Requirement: Retype the whole listing that follows, line for line.

────────────────

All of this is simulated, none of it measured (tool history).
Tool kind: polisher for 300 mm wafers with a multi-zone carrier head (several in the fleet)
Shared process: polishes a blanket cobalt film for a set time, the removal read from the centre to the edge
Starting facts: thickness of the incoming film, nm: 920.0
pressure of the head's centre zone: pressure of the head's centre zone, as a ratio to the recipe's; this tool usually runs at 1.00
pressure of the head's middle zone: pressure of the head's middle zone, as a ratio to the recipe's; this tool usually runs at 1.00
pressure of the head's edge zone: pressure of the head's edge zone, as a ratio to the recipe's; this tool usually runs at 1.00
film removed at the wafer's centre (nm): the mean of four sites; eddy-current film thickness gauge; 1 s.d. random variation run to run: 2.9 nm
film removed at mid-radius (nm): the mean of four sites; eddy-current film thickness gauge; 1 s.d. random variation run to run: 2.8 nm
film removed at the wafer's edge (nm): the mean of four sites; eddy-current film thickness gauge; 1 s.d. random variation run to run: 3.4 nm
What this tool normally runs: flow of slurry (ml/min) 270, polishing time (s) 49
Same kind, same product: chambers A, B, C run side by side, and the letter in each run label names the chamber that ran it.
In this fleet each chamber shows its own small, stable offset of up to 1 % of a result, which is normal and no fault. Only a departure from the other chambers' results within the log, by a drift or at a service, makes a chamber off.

────────────────

Your solution:
All of this is simulated, none of it measured (tool history).
Tool kind: polisher for 300 mm wafers with a multi-zone carrier head (several in the fleet)
Shared process: polishes a blanket cobalt film for a set time, the removal read from the centre to the edge
Starting facts: thickness of the incoming film, nm: 920.0
pressure of the head's centre zone: pressure of the head's centre zone, as a ratio to the recipe's; this tool usually runs at 1.00
pressure of the head's middle zone: pressure of the head's middle zone, as a ratio to the recipe's; this tool usually runs at 1.00
pressure of the head's edge zone: pressure of the head's edge zone, as a ratio to the recipe's; this tool usually runs at 1.00
film removed at the wafer's centre (nm): the mean of four sites; eddy-current film thickness gauge; 1 s.d. random variation run to run: 2.9 nm
film removed at mid-radius (nm): the mean of four sites; eddy-current film thickness gauge; 1 s.d. random variation run to run: 2.8 nm
film removed at the wafer's edge (nm): the mean of four sites; eddy-current film thickness gauge; 1 s.d. random variation run to run: 3.4 nm
What this tool normally runs: flow of slurry (ml/min) 270, polishing time (s) 49
Same kind, same product: chambers A, B, C run side by side, and the letter in each run label names the chamber that ran it.
In this fleet each chamber shows its own small, stable offset of up to 1 % of a result, which is normal and no fault. Only a departure from the other chambers' results within the log, by a drift or at a service, makes a chamber off.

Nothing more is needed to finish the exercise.